DATA SUPPLIED:
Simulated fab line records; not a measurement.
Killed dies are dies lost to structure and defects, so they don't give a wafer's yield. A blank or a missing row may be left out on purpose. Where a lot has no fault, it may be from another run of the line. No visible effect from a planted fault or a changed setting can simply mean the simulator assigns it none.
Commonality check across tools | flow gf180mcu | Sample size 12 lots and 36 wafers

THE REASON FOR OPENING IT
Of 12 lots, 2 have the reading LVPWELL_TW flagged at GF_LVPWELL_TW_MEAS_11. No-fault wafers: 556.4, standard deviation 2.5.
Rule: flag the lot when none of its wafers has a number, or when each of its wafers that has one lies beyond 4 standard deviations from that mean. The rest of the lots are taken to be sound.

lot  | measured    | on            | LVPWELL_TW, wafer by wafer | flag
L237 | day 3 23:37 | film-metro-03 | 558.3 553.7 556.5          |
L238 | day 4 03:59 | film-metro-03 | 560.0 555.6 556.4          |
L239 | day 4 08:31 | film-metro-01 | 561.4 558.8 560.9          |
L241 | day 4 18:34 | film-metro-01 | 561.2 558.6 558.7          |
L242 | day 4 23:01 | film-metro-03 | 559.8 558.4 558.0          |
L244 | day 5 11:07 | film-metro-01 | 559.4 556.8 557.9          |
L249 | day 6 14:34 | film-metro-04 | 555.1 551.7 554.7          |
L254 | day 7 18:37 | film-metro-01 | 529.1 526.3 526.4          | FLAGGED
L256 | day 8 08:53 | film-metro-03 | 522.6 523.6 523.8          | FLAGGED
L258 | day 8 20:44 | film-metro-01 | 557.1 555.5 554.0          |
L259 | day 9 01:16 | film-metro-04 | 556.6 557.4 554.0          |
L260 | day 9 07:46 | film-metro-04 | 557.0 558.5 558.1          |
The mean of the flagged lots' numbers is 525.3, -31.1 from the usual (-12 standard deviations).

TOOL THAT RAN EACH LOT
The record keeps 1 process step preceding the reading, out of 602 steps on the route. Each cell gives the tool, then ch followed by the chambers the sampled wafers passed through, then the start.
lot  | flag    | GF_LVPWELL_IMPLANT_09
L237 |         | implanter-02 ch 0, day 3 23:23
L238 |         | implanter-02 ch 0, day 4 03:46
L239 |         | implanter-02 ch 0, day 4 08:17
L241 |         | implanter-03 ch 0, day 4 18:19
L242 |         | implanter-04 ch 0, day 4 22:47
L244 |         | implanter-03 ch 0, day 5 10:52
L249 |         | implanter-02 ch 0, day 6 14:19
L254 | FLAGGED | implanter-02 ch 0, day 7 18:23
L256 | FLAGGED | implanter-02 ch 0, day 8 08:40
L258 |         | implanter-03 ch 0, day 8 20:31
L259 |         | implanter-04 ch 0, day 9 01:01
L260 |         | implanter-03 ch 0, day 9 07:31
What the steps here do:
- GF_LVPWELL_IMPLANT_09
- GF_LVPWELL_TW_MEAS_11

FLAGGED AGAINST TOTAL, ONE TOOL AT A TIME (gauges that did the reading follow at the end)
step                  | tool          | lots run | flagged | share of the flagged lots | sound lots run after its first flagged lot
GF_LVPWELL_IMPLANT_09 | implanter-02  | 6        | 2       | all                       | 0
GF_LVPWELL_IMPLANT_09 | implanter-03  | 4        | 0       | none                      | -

ASSIGNED TASK:
When the line with "L256 | FLAGGED" is reached in the data above, begin copying, and stop after the line with "GF_LVPWELL_IMPLANT_09 | implanter-02"; copy each line exactly, both ends included.

WRITTEN REPLY:
L256 | FLAGGED | implanter-02 ch 0, day 8 08:40
L258 |         | implanter-03 ch 0, day 8 20:31
L259 |         | implanter-04 ch 0, day 9 01:01
L260 |         | implanter-03 ch 0, day 9 07:31
What the steps here do:
- GF_LVPWELL_IMPLANT_09
- GF_LVPWELL_TW_MEAS_11

FLAGGED AGAINST TOTAL, ONE TOOL AT A TIME (gauges that did the reading follow at the end)
step                  | tool          | lots run | flagged | share of the flagged lots | sound lots run after its first flagged lot
GF_LVPWELL_IMPLANT_09 | implanter-02  | 6        | 2       | all                       | 0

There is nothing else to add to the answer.